DATA EXCERPTS
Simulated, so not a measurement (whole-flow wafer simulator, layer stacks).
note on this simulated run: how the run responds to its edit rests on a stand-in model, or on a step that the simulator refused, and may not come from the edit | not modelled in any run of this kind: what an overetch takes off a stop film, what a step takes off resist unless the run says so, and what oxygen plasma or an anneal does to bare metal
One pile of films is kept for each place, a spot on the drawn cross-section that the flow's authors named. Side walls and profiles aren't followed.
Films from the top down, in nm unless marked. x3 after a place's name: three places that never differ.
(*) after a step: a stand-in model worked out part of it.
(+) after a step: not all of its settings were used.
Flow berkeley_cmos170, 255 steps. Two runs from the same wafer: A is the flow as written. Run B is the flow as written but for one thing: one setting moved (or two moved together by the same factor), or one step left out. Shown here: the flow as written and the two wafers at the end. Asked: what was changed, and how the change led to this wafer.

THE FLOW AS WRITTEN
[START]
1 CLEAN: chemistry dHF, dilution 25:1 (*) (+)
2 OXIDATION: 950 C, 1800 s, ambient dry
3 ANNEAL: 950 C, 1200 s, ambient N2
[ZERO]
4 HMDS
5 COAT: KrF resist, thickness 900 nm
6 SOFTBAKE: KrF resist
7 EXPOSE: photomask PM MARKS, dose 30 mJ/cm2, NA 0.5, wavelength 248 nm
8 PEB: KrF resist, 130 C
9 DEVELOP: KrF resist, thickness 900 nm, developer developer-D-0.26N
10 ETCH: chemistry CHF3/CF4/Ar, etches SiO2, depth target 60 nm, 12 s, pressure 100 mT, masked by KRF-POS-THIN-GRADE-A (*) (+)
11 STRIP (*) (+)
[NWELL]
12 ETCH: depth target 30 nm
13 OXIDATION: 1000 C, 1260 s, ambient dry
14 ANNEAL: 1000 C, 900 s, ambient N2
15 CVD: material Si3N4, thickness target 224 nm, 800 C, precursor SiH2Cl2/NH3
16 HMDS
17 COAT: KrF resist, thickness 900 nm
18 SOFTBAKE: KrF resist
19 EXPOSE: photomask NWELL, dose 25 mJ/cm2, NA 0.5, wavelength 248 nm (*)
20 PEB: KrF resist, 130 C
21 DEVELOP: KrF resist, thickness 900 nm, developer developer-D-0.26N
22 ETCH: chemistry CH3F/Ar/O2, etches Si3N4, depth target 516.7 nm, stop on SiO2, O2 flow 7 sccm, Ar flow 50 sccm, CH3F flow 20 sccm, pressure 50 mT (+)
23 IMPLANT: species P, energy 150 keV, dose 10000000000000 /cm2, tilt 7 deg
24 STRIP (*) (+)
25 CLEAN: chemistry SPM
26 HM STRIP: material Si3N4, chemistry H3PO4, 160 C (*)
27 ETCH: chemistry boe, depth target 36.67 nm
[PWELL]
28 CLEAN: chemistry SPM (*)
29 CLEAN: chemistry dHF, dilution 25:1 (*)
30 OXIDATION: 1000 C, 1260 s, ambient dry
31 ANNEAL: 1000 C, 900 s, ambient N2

WORK ITEM
Retype only the stretch of lines above starting at the one with "17 COAT: KrF resist, thickness 900 nm" and stopping at the one with "30 OXIDATION: 1000 C, 1260 s, ambient dry", exactly as written, with both kept.

ANSWER AREA
17 COAT: KrF resist, thickness 900 nm
18 SOFTBAKE: KrF resist
19 EXPOSE: photomask NWELL, dose 25 mJ/cm2, NA 0.5, wavelength 248 nm (*)
20 PEB: KrF resist, 130 C
21 DEVELOP: KrF resist, thickness 900 nm, developer developer-D-0.26N
22 ETCH: chemistry CH3F/Ar/O2, etches Si3N4, depth target 516.7 nm, stop on SiO2, O2 flow 7 sccm, Ar flow 50 sccm, CH3F flow 20 sccm, pressure 50 mT (+)
23 IMPLANT: species P, energy 150 keV, dose 10000000000000 /cm2, tilt 7 deg
24 STRIP (*) (+)
25 CLEAN: chemistry SPM
26 HM STRIP: material Si3N4, chemistry H3PO4, 160 C (*)
27 ETCH: chemistry boe, depth target 36.67 nm
[PWELL]
28 CLEAN: chemistry SPM (*)
29 CLEAN: chemistry dHF, dilution 25:1 (*)
30 OXIDATION: 1000 C, 1260 s, ambient dry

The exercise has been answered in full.